*WORK ORDER*. Reproduce precisely the lines between the start of the data below and the line with "L472 | day 12", both included.

### INFORMATION
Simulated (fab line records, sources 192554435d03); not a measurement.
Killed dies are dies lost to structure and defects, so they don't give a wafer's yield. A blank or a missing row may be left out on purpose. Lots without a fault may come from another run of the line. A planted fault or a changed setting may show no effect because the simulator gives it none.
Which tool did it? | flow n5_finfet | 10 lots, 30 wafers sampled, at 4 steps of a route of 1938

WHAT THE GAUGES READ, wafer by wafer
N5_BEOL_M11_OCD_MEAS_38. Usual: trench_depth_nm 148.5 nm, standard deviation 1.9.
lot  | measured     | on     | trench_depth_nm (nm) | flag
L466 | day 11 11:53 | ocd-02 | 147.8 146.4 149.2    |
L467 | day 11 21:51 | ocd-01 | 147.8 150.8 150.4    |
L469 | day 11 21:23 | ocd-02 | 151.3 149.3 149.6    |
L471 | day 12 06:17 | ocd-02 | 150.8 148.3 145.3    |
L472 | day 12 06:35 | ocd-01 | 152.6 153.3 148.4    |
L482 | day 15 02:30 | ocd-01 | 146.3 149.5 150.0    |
######

*TASK RESULT*.
Simulated (fab line records, sources 192554435d03); not a measurement.
Killed dies are dies lost to structure and defects, so they don't give a wafer's yield. A blank or a missing row may be left out on purpose. Lots without a fault may come from another run of the line. A planted fault or a changed setting may show no effect because the simulator gives it none.
Which tool did it? | flow n5_finfet | 10 lots, 30 wafers sampled, at 4 steps of a route of 1938

WHAT THE GAUGES READ, wafer by wafer
N5_BEOL_M11_OCD_MEAS_38. Usual: trench_depth_nm 148.5 nm, standard deviation 1.9.
lot  | measured     | on     | trench_depth_nm (nm) | flag
L466 | day 11 11:53 | ocd-02 | 147.8 146.4 149.2    |
L467 | day 11 21:51 | ocd-01 | 147.8 150.8 150.4    |
L469 | day 11 21:23 | ocd-02 | 151.3 149.3 149.6    |
L471 | day 12 06:17 | ocd-02 | 150.8 148.3 145.3    |
L472 | day 12 06:35 | ocd-01 | 152.6 153.3 148.4    |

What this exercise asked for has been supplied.